▶ [Data]
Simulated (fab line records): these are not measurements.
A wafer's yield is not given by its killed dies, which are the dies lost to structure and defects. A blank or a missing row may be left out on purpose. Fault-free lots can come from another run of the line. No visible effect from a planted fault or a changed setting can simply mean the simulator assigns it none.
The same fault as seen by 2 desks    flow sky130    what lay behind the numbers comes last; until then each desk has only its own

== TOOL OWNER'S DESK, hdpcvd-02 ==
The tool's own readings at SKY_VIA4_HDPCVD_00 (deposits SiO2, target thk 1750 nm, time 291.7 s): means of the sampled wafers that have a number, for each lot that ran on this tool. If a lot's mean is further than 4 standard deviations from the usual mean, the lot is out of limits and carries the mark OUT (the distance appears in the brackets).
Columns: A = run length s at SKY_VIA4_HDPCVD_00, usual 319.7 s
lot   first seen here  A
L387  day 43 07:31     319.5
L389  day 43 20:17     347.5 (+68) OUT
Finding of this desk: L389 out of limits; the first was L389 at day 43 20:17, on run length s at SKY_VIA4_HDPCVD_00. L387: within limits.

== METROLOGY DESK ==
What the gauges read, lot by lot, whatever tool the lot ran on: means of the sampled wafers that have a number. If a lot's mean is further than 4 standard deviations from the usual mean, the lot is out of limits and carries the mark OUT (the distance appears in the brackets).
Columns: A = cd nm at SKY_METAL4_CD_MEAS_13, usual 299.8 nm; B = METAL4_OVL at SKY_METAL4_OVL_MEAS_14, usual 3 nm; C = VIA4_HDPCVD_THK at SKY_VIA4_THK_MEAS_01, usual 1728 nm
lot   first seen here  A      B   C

▶ [Assignment] Character for character, reproduce all of the lines above.

▶ [Task response]
Simulated (fab line records): these are not measurements.
A wafer's yield is not given by its killed dies, which are the dies lost to structure and defects. A blank or a missing row may be left out on purpose. Fault-free lots can come from another run of the line. No visible effect from a planted fault or a changed setting can simply mean the simulator assigns it none.
The same fault as seen by 2 desks    flow sky130    what lay behind the numbers comes last; until then each desk has only its own

== TOOL OWNER'S DESK, hdpcvd-02 ==
The tool's own readings at SKY_VIA4_HDPCVD_00 (deposits SiO2, target thk 1750 nm, time 291.7 s): means of the sampled wafers that have a number, for each lot that ran on this tool. If a lot's mean is further than 4 standard deviations from the usual mean, the lot is out of limits and carries the mark OUT (the distance appears in the brackets).
Columns: A = run length s at SKY_VIA4_HDPCVD_00, usual 319.7 s
lot   first seen here  A
L387  day 43 07:31     319.5
L389  day 43 20:17     347.5 (+68) OUT
Finding of this desk: L389 out of limits; the first was L389 at day 43 20:17, on run length s at SKY_VIA4_HDPCVD_00. L387: within limits.

== METROLOGY DESK ==
What the gauges read, lot by lot, whatever tool the lot ran on: means of the sampled wafers that have a number. If a lot's mean is further than 4 standard deviations from the usual mean, the lot is out of limits and carries the mark OUT (the distance appears in the brackets).
Columns: A = cd nm at SKY_METAL4_CD_MEAS_13, usual 299.8 nm; B = METAL4_OVL at SKY_METAL4_OVL_MEAS_14, usual 3 nm; C = VIA4_HDPCVD_THK at SKY_VIA4_THK_MEAS_01, usual 1728 nm
lot   first seen here  A      B   C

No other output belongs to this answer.